▸ WORK ITEM
The stretch from the line with "Examiner: Look at" through the line with "hey, quick one, what's" in the records below: write it out exactly, and nothing else.

====

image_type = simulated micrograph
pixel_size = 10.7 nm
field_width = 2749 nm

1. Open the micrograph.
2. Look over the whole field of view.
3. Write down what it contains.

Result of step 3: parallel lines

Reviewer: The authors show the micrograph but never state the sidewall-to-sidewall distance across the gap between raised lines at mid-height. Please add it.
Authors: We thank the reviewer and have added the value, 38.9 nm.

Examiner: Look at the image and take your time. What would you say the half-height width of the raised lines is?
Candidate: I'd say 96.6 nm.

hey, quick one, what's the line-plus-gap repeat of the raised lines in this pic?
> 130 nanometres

====

▸ EXERCISE OUTPUT
Examiner: Look at the image and take your time. What would you say the half-height width of the raised lines is?
Candidate: I'd say 96.6 nm.

hey, quick one, what's the line-plus-gap repeat of the raised lines in this pic?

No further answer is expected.